*** Data to examine Section Begins ***

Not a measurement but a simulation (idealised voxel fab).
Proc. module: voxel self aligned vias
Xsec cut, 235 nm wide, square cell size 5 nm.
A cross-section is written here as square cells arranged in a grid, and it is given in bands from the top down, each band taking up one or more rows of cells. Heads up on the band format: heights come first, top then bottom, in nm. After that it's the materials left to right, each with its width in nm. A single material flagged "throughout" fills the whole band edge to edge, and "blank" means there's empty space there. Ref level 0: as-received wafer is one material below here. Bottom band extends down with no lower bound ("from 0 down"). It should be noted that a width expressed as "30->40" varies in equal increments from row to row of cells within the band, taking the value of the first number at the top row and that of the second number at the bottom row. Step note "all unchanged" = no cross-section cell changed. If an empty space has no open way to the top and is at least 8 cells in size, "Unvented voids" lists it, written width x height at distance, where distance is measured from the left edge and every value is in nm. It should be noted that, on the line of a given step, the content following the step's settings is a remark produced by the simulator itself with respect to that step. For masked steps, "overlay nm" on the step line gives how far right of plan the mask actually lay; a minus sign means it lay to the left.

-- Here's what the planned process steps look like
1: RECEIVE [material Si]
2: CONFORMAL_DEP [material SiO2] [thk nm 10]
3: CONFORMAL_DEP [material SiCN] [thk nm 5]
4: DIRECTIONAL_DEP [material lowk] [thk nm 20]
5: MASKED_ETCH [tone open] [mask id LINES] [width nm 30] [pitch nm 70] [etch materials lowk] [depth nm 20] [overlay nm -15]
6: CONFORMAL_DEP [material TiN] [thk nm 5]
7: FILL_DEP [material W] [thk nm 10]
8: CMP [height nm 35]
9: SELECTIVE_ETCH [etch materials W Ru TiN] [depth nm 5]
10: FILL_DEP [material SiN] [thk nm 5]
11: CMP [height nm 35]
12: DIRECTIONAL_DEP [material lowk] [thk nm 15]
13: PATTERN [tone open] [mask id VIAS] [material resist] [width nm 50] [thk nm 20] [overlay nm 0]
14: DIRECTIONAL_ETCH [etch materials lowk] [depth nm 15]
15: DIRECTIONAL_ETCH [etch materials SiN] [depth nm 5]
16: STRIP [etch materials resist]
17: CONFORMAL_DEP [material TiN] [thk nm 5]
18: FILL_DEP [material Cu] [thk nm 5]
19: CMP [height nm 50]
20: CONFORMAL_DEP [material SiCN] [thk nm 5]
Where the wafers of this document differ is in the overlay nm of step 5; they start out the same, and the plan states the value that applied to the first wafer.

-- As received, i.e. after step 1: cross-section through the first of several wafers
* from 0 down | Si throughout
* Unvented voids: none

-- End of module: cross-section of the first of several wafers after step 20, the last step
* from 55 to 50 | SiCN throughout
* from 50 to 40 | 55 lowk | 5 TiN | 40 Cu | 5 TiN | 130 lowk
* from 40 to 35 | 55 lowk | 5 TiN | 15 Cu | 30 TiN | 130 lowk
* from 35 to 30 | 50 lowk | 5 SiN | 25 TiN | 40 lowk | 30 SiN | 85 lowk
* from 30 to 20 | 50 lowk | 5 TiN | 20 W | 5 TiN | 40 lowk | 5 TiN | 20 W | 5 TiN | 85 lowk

*** Data to examine Section Ends ***

### Assignment:
Please print, exactly and with nothing else, the lines from the first line of the entries through the line containing "Xsec cut, 235 nm wide, square cell size 5 nm.".

### Answer area:
Not a measurement but a simulation (idealised voxel fab).
Proc. module: voxel self aligned vias
Xsec cut, 235 nm wide, square cell size 5 nm.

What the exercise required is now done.